▶ [DATA EXCERPTS]
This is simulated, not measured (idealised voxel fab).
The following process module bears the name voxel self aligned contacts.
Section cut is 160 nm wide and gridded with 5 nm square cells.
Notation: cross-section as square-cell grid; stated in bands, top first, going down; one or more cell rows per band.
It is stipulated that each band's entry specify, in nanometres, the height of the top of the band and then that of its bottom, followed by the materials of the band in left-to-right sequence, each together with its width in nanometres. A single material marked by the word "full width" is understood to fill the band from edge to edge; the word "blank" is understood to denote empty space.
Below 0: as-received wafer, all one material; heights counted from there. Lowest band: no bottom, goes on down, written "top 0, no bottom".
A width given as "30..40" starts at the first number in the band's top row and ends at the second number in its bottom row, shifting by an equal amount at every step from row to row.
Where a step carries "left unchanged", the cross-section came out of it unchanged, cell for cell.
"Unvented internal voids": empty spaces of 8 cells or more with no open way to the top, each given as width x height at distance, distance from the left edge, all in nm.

▶ [REQUIREMENT]
Out of the data above, set down the lines from the one with "Section cut is" to the one with "Below 0: as-received", both included, exactly as written and with no additions.

▶ [WRITTEN SOLUTION]
Section cut is 160 nm wide and gridded with 5 nm square cells.
Notation: cross-section as square-cell grid; stated in bands, top first, going down; one or more cell rows per band.
It is stipulated that each band's entry specify, in nanometres, the height of the top of the band and then that of its bottom, followed by the materials of the band in left-to-right sequence, each together with its width in nanometres. A single material marked by the word "full width" is understood to fill the band from edge to edge; the word "blank" is understood to denote empty space.
Below 0: as-received wafer, all one material; heights counted from there. Lowest band: no bottom, goes on down, written "top 0, no bottom".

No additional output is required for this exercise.